_____

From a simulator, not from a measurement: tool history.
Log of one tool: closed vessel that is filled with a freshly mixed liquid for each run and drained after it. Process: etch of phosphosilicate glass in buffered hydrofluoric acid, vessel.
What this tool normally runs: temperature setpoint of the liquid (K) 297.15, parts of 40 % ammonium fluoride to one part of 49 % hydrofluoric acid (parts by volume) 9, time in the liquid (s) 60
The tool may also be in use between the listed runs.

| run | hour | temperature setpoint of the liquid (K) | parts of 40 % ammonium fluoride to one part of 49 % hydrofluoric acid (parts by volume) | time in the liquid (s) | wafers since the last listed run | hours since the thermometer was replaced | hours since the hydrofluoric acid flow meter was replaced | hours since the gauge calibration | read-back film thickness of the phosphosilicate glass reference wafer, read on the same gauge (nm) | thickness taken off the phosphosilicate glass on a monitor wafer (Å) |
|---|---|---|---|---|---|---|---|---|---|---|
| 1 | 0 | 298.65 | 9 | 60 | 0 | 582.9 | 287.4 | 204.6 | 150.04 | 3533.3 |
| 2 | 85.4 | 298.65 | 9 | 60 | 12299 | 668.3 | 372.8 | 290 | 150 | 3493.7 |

_____

#### Task item
Repeat all of the records exactly.

#### Answer space
From a simulator, not from a measurement: tool history.
Log of one tool: closed vessel that is filled with a freshly mixed liquid for each run and drained after it. Process: etch of phosphosilicate glass in buffered hydrofluoric acid, vessel.
What this tool normally runs: temperature setpoint of the liquid (K) 297.15, parts of 40 % ammonium fluoride to one part of 49 % hydrofluoric acid (parts by volume) 9, time in the liquid (s) 60
The tool may also be in use between the listed runs.

| run | hour | temperature setpoint of the liquid (K) | parts of 40 % ammonium fluoride to one part of 49 % hydrofluoric acid (parts by volume) | time in the liquid (s) | wafers since the last listed run | hours since the thermometer was replaced | hours since the hydrofluoric acid flow meter was replaced | hours since the gauge calibration | read-back film thickness of the phosphosilicate glass reference wafer, read on the same gauge (nm) | thickness taken off the phosphosilicate glass on a monitor wafer (Å) |
|---|---|---|---|---|---|---|---|---|---|---|
| 1 | 0 | 298.65 | 9 | 60 | 0 | 582.9 | 287.4 | 204.6 | 150.04 | 3533.3 |
| 2 | 85.4 | 298.65 | 9 | 60 | 12299 | 668.3 | 372.8 | 290 | 150 | 3493.7 |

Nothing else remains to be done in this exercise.